RECORDS SHOWN »
- Opening Delimiter -
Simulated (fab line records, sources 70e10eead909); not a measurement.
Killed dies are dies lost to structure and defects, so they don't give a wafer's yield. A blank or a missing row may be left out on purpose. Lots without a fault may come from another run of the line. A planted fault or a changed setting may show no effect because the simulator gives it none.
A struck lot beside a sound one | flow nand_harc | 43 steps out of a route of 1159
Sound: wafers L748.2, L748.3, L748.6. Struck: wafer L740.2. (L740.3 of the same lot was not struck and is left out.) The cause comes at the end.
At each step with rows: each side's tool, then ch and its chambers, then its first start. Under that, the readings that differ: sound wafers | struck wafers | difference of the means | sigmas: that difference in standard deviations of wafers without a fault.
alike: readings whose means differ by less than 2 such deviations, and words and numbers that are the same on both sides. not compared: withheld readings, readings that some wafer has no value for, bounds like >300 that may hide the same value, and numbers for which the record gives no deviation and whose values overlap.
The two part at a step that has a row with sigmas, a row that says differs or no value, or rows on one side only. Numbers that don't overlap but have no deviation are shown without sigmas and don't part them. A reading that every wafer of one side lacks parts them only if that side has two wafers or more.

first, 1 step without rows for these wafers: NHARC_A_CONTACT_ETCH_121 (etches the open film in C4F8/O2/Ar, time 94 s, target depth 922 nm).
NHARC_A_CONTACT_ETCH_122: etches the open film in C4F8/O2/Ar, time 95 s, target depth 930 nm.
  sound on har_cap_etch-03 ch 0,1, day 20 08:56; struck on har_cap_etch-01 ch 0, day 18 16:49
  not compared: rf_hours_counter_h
- Closing Delimiter -

ACTIVITY »
Write out every entry again so that each line matches the original exactly.

ANSWER SPACE »
Simulated (fab line records, sources 70e10eead909); not a measurement.
Killed dies are dies lost to structure and defects, so they don't give a wafer's yield. A blank or a missing row may be left out on purpose. Lots without a fault may come from another run of the line. A planted fault or a changed setting may show no effect because the simulator gives it none.
A struck lot beside a sound one | flow nand_harc | 43 steps out of a route of 1159
Sound: wafers L748.2, L748.3, L748.6. Struck: wafer L740.2. (L740.3 of the same lot was not struck and is left out.) The cause comes at the end.
At each step with rows: each side's tool, then ch and its chambers, then its first start. Under that, the readings that differ: sound wafers | struck wafers | difference of the means | sigmas: that difference in standard deviations of wafers without a fault.
alike: readings whose means differ by less than 2 such deviations, and words and numbers that are the same on both sides. not compared: withheld readings, readings that some wafer has no value for, bounds like >300 that may hide the same value, and numbers for which the record gives no deviation and whose values overlap.
The two part at a step that has a row with sigmas, a row that says differs or no value, or rows on one side only. Numbers that don't overlap but have no deviation are shown without sigmas and don't part them. A reading that every wafer of one side lacks parts them only if that side has two wafers or more.

first, 1 step without rows for these wafers: NHARC_A_CONTACT_ETCH_121 (etches the open film in C4F8/O2/Ar, time 94 s, target depth 922 nm).
NHARC_A_CONTACT_ETCH_122: etches the open film in C4F8/O2/Ar, time 95 s, target depth 930 nm.
  sound on har_cap_etch-03 ch 0,1, day 20 08:56; struck on har_cap_etch-01 ch 0, day 18 16:49
  not compared: rf_hours_counter_h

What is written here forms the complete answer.